• • • •
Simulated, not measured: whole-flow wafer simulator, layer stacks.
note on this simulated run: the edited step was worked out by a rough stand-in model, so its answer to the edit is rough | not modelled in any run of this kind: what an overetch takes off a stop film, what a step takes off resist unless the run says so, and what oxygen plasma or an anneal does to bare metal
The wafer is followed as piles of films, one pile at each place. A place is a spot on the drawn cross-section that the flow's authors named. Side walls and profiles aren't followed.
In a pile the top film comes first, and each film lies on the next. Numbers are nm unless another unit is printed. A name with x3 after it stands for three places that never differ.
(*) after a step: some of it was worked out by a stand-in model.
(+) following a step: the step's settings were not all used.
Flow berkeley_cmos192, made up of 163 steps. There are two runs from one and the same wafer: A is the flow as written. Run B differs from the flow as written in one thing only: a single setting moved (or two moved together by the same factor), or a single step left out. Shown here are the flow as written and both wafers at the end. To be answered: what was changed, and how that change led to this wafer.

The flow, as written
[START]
• • • •

WORK ITEM ▸ Among the entries above, the line containing "(+) following a", the line containing "The flow, as written", and all lines between them are to be restated word for word; nothing else belongs in the reply.

RESPONSE AREA ▸
(+) following a step: the step's settings were not all used.
Flow berkeley_cmos192, made up of 163 steps. There are two runs from one and the same wafer: A is the flow as written. Run B differs from the flow as written in one thing only: a single setting moved (or two moved together by the same factor), or a single step left out. Shown here are the flow as written and both wafers at the end. To be answered: what was changed, and how that change led to this wafer.

The flow, as written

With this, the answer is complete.